══════════
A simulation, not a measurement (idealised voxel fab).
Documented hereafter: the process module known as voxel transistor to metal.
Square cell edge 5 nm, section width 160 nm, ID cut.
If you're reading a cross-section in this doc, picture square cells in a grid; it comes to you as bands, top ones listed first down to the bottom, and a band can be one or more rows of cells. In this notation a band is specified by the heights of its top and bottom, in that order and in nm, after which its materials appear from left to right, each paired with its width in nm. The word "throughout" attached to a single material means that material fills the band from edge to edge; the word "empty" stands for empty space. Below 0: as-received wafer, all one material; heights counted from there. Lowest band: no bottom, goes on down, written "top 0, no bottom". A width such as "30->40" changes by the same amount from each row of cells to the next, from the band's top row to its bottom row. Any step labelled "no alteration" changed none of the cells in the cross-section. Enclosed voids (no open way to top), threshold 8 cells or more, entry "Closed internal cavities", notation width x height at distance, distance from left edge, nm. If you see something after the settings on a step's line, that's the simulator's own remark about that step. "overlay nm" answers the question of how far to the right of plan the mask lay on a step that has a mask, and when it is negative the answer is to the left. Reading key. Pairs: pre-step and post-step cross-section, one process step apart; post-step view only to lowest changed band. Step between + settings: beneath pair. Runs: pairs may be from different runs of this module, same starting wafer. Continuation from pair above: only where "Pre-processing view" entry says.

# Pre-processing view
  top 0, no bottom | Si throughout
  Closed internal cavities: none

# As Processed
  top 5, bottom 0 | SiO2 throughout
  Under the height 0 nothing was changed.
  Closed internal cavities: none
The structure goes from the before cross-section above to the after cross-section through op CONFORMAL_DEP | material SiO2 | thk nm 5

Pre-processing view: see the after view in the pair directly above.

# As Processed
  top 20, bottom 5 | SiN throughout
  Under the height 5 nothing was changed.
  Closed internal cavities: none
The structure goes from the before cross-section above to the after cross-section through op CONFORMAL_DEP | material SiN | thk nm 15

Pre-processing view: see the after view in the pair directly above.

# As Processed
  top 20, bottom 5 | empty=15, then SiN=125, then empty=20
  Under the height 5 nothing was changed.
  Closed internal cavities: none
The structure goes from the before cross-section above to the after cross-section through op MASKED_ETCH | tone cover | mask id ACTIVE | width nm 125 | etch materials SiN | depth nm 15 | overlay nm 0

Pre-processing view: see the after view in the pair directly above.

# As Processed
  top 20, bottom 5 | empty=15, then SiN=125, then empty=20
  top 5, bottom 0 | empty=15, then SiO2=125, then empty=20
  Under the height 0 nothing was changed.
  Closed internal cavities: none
══════════

__WORK ITEM__
Since only part of the listing is wanted, copy exactly the lines from the one holding "# Pre-processing view" to the one holding "SiO2 | thk nm 5", both included.

__RESPONSE BOX__
# Pre-processing view
  top 0, no bottom | Si throughout
  Closed internal cavities: none

# As Processed
  top 5, bottom 0 | SiO2 throughout
  Under the height 0 nothing was changed.
  Closed internal cavities: none
The structure goes from the before cross-section above to the after cross-section through op CONFORMAL_DEP | material SiO2 | thk nm 5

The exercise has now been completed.